──────────────────────────────
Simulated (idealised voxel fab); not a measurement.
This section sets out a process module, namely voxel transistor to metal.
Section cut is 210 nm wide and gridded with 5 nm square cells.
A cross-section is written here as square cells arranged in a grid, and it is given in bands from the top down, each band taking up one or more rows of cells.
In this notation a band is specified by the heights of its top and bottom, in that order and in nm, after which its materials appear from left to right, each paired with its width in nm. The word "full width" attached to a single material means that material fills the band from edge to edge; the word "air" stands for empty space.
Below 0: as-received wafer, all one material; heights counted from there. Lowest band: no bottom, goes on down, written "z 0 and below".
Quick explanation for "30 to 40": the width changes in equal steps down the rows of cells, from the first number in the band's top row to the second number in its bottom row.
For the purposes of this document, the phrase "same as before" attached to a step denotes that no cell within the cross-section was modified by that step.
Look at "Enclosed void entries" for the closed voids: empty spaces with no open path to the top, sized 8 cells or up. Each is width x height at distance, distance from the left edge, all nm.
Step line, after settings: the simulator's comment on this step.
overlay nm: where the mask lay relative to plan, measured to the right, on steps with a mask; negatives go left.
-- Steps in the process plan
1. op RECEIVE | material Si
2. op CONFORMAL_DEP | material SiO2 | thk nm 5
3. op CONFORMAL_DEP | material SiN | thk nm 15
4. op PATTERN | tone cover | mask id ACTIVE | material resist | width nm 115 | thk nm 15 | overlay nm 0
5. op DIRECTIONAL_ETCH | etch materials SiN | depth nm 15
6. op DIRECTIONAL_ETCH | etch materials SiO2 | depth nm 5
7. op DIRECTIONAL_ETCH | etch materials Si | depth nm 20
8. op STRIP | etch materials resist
──────────────────────────────

ASSIGNMENT: From the start of the data to the line that holds "2. op CONFORMAL_DEP", retype each line exactly, with both ends included.

WRITTEN ANSWER:
Simulated (idealised voxel fab); not a measurement.
This section sets out a process module, namely voxel transistor to metal.
Section cut is 210 nm wide and gridded with 5 nm square cells.
A cross-section is written here as square cells arranged in a grid, and it is given in bands from the top down, each band taking up one or more rows of cells.
In this notation a band is specified by the heights of its top and bottom, in that order and in nm, after which its materials appear from left to right, each paired with its width in nm. The word "full width" attached to a single material means that material fills the band from edge to edge; the word "air" stands for empty space.
Below 0: as-received wafer, all one material; heights counted from there. Lowest band: no bottom, goes on down, written "z 0 and below".
Quick explanation for "30 to 40": the width changes in equal steps down the rows of cells, from the first number in the band's top row to the second number in its bottom row.
For the purposes of this document, the phrase "same as before" attached to a step denotes that no cell within the cross-section was modified by that step.
Look at "Enclosed void entries" for the closed voids: empty spaces with no open path to the top, sized 8 cells or up. Each is width x height at distance, distance from the left edge, all nm.
Step line, after settings: the simulator's comment on this step.
overlay nm: where the mask lay relative to plan, measured to the right, on steps with a mask; negatives go left.
-- Steps in the process plan
1. op RECEIVE | material Si
2. op CONFORMAL_DEP | material SiO2 | thk nm 5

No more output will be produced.